● WORK ITEM
Write the entries out exactly, with the final line being the one containing "L586, L599, L601, L602, L603".

━━ DATASET CONTENT ━━

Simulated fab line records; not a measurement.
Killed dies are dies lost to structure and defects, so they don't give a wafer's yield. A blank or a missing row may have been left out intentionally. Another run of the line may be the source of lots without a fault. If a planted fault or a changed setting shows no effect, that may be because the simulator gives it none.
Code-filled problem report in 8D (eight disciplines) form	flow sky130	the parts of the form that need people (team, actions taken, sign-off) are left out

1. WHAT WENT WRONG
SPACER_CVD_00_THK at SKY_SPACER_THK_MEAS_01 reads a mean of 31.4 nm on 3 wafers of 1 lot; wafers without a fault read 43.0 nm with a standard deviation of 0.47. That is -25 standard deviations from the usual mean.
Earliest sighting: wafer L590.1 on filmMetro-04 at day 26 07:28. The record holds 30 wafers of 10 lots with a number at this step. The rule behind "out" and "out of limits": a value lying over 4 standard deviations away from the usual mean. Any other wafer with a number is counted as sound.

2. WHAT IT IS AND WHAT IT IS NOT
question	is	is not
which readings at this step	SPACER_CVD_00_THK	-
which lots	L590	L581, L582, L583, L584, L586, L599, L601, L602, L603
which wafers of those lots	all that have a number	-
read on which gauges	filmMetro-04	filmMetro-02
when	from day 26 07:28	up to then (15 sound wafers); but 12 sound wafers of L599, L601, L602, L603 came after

━━━

● WRITTEN RESPONSE
Simulated fab line records; not a measurement.
Killed dies are dies lost to structure and defects, so they don't give a wafer's yield. A blank or a missing row may have been left out intentionally. Another run of the line may be the source of lots without a fault. If a planted fault or a changed setting shows no effect, that may be because the simulator gives it none.
Code-filled problem report in 8D (eight disciplines) form	flow sky130	the parts of the form that need people (team, actions taken, sign-off) are left out

1. WHAT WENT WRONG
SPACER_CVD_00_THK at SKY_SPACER_THK_MEAS_01 reads a mean of 31.4 nm on 3 wafers of 1 lot; wafers without a fault read 43.0 nm with a standard deviation of 0.47. That is -25 standard deviations from the usual mean.
Earliest sighting: wafer L590.1 on filmMetro-04 at day 26 07:28. The record holds 30 wafers of 10 lots with a number at this step. The rule behind "out" and "out of limits": a value lying over 4 standard deviations away from the usual mean. Any other wafer with a number is counted as sound.

2. WHAT IT IS AND WHAT IT IS NOT
question	is	is not
which readings at this step	SPACER_CVD_00_THK	-
which lots	L590	L581, L582, L583, L584, L586, L599, L601, L602, L603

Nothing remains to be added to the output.